▬▬▬▬▬▬▬▬▬▬
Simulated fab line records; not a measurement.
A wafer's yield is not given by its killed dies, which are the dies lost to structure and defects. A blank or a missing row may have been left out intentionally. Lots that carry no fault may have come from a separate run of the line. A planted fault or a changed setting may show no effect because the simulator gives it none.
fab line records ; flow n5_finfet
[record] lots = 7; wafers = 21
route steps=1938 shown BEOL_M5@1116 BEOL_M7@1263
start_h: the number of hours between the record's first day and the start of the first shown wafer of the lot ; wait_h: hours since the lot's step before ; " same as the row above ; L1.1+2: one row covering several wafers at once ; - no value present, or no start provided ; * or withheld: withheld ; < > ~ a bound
▬▬▬▬▬▬▬▬▬▬

Exercise: Returned text must match every record word for word.

Task output:
Simulated fab line records; not a measurement.
A wafer's yield is not given by its killed dies, which are the dies lost to structure and defects. A blank or a missing row may have been left out intentionally. Lots that carry no fault may have come from a separate run of the line. A planted fault or a changed setting may show no effect because the simulator gives it none.
fab line records ; flow n5_finfet
[record] lots = 7; wafers = 21
route steps=1938 shown BEOL_M5@1116 BEOL_M7@1263
start_h: the number of hours between the record's first day and the start of the first shown wafer of the lot ; wait_h: hours since the lot's step before ; " same as the row above ; L1.1+2: one row covering several wafers at once ; - no value present, or no start provided ; * or withheld: withheld ; < > ~ a bound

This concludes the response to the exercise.